Assignment: Word for word, restate the lines of the data from the first through the one containing "2 op OXIDIZE | depth nm 5", and nothing else.

Data excerpts:
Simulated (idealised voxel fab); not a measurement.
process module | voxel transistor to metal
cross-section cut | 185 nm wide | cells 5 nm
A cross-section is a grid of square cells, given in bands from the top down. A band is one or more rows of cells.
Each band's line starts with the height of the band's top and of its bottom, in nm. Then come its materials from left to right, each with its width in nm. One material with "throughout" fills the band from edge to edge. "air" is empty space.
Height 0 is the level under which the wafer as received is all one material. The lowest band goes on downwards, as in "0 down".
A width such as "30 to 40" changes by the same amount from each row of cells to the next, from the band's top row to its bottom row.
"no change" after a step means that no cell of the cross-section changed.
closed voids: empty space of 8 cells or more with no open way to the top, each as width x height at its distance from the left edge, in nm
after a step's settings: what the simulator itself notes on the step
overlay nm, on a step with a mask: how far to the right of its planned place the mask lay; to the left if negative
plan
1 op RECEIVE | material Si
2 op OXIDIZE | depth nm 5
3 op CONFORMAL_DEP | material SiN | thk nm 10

Your solution:
Simulated (idealised voxel fab); not a measurement.
process module | voxel transistor to metal
cross-section cut | 185 nm wide | cells 5 nm
A cross-section is a grid of square cells, given in bands from the top down. A band is one or more rows of cells.
Each band's line starts with the height of the band's top and of its bottom, in nm. Then come its materials from left to right, each with its width in nm. One material with "throughout" fills the band from edge to edge. "air" is empty space.
Height 0 is the level under which the wafer as received is all one material. The lowest band goes on downwards, as in "0 down".
A width such as "30 to 40" changes by the same amount from each row of cells to the next, from the band's top row to its bottom row.
"no change" after a step means that no cell of the cross-section changed.
closed voids: empty space of 8 cells or more with no open way to the top, each as width x height at its distance from the left edge, in nm
after a step's settings: what the simulator itself notes on the step
overlay nm, on a step with a mask: how far to the right of its planned place the mask lay; to the left if negative
plan
1 op RECEIVE | material Si
2 op OXIDIZE | depth nm 5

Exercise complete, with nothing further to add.